Data extract:
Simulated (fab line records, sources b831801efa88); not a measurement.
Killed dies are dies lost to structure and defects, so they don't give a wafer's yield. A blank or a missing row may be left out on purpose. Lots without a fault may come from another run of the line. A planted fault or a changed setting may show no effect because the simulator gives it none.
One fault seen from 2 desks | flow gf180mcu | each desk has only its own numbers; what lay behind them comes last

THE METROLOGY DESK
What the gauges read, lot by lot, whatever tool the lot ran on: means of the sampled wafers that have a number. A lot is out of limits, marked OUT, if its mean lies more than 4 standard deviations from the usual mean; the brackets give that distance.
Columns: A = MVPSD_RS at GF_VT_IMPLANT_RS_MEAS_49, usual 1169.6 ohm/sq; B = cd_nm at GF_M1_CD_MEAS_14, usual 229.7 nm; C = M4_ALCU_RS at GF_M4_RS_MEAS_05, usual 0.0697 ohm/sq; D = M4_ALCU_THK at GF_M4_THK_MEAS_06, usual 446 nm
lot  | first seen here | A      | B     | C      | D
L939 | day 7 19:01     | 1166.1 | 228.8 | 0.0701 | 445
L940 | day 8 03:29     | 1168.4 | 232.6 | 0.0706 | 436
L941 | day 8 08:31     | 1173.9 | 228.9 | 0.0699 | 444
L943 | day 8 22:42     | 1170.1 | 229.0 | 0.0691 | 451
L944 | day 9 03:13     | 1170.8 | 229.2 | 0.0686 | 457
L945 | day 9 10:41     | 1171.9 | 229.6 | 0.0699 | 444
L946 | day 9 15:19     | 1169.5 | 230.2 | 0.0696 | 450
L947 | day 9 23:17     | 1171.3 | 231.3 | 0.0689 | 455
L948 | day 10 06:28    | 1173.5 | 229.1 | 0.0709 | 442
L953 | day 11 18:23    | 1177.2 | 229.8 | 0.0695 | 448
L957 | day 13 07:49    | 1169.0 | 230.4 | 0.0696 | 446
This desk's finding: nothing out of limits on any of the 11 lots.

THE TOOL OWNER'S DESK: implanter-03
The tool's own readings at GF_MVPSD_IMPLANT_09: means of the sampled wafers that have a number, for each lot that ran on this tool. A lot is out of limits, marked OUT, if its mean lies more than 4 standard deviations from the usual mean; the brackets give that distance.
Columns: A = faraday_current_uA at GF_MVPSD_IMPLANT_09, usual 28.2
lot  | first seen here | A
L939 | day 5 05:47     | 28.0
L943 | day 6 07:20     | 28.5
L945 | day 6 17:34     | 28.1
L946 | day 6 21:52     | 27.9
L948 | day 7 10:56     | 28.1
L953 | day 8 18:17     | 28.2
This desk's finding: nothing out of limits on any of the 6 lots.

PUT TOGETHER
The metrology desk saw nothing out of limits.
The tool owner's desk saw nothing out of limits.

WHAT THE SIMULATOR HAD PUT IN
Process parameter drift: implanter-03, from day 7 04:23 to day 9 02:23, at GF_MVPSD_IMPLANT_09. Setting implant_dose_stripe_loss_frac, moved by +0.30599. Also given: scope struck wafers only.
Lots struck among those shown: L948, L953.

Work order:
In the listing above, find the line containing "The metrology desk saw nothing out of limits." and the line containing "Process parameter drift: implanter-03, from", then quote both, plus every line between them, exactly as written.

Task solution:
The metrology desk saw nothing out of limits.
The tool owner's desk saw nothing out of limits.

WHAT THE SIMULATOR HAD PUT IN
Process parameter drift: implanter-03, from day 7 04:23 to day 9 02:23, at GF_MVPSD_IMPLANT_09. Setting implant_dose_stripe_loss_frac, moved by +0.30599. Also given: scope struck wafers only.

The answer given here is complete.